== Segment start ==

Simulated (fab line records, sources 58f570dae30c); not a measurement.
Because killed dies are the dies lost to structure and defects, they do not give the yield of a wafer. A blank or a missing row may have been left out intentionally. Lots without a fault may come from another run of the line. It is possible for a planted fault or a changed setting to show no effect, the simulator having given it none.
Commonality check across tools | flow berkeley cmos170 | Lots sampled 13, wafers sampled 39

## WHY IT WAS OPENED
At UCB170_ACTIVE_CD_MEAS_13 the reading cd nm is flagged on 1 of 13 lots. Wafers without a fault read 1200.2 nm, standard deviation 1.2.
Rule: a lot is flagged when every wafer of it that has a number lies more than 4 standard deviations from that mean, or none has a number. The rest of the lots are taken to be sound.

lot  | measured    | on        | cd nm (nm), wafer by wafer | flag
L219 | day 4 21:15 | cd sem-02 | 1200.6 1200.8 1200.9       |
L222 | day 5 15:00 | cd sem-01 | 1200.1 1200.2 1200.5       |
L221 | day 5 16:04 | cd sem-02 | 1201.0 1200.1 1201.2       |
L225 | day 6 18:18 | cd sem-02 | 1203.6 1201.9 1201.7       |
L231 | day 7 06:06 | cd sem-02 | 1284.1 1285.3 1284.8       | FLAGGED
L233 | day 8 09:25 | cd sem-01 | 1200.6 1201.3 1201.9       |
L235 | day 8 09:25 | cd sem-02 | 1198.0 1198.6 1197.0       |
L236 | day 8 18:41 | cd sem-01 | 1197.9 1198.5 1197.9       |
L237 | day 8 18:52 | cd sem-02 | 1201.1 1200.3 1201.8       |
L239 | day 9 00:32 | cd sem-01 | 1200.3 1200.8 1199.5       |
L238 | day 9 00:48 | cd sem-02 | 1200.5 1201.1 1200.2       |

== Segment end ==

WORK ORDER » Return exactly what appears above, from the first line of the entries to the line with "wafer | flag", inclusive.

TASK OUTPUT »
Simulated (fab line records, sources 58f570dae30c); not a measurement.
Because killed dies are the dies lost to structure and defects, they do not give the yield of a wafer. A blank or a missing row may have been left out intentionally. Lots without a fault may come from another run of the line. It is possible for a planted fault or a changed setting to show no effect, the simulator having given it none.
Commonality check across tools | flow berkeley cmos170 | Lots sampled 13, wafers sampled 39

## WHY IT WAS OPENED
At UCB170_ACTIVE_CD_MEAS_13 the reading cd nm is flagged on 1 of 13 lots. Wafers without a fault read 1200.2 nm, standard deviation 1.2.
Rule: a lot is flagged when every wafer of it that has a number lies more than 4 standard deviations from that mean, or none has a number. The rest of the lots are taken to be sound.

lot  | measured    | on        | cd nm (nm), wafer by wafer | flag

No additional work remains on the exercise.